Required action
Set down every entry once more, character for character.

^^^^^^^^^^^^^^^^
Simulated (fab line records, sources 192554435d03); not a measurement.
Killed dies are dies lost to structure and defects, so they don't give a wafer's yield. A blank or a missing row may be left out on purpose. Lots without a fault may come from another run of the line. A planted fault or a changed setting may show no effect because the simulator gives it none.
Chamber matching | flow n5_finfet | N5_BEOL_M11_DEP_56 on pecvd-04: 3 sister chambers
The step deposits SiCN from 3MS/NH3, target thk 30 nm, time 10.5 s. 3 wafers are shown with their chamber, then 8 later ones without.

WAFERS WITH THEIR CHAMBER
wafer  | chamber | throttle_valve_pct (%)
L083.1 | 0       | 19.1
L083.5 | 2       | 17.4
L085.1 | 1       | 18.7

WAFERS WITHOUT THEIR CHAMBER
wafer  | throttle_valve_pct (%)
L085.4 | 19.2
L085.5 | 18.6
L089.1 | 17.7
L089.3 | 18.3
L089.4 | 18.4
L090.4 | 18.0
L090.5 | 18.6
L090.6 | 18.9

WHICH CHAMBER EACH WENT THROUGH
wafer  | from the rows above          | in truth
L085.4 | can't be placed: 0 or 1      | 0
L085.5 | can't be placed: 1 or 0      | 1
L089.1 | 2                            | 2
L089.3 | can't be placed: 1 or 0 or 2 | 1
^^^^^^^^^^^^^^^^

Expected answer
Simulated (fab line records, sources 192554435d03); not a measurement.
Killed dies are dies lost to structure and defects, so they don't give a wafer's yield. A blank or a missing row may be left out on purpose. Lots without a fault may come from another run of the line. A planted fault or a changed setting may show no effect because the simulator gives it none.
Chamber matching | flow n5_finfet | N5_BEOL_M11_DEP_56 on pecvd-04: 3 sister chambers
The step deposits SiCN from 3MS/NH3, target thk 30 nm, time 10.5 s. 3 wafers are shown with their chamber, then 8 later ones without.

WAFERS WITH THEIR CHAMBER
wafer  | chamber | throttle_valve_pct (%)
L083.1 | 0       | 19.1
L083.5 | 2       | 17.4
L085.1 | 1       | 18.7

WAFERS WITHOUT THEIR CHAMBER
wafer  | throttle_valve_pct (%)
L085.4 | 19.2
L085.5 | 18.6
L089.1 | 17.7
L089.3 | 18.3
L089.4 | 18.4
L090.4 | 18.0
L090.5 | 18.6
L090.6 | 18.9

WHICH CHAMBER EACH WENT THROUGH
wafer  | from the rows above          | in truth
L085.4 | can't be placed: 0 or 1      | 0
L085.5 | can't be placed: 1 or 0      | 1
L089.1 | 2                            | 2
L089.3 | can't be placed: 1 or 0 or 2 | 1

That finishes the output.